■ WORK ITEM
Write out, unaltered, each line from the top of the records below down to the line where "L087.6;1;8.19;696" appears, that line included.

■ DATASET ENTRIES
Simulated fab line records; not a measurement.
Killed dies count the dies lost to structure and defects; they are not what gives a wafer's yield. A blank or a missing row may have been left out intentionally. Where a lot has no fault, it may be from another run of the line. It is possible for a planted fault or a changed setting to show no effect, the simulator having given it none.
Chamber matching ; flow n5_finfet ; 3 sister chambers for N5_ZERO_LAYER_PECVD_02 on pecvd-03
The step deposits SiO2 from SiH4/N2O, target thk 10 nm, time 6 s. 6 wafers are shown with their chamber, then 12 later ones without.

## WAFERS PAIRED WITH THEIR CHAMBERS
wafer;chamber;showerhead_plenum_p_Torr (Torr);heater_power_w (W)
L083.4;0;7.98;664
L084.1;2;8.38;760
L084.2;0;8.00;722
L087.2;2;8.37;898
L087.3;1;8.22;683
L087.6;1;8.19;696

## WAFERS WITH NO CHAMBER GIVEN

■ WRITTEN SOLUTION
Simulated fab line records; not a measurement.
Killed dies count the dies lost to structure and defects; they are not what gives a wafer's yield. A blank or a missing row may have been left out intentionally. Where a lot has no fault, it may be from another run of the line. It is possible for a planted fault or a changed setting to show no effect, the simulator having given it none.
Chamber matching ; flow n5_finfet ; 3 sister chambers for N5_ZERO_LAYER_PECVD_02 on pecvd-03
The step deposits SiO2 from SiH4/N2O, target thk 10 nm, time 6 s. 6 wafers are shown with their chamber, then 12 later ones without.

## WAFERS PAIRED WITH THEIR CHAMBERS
wafer;chamber;showerhead_plenum_p_Torr (Torr);heater_power_w (W)
L083.4;0;7.98;664
L084.1;2;8.38;760
L084.2;0;8.00;722
L087.2;2;8.37;898
L087.3;1;8.22;683
L087.6;1;8.19;696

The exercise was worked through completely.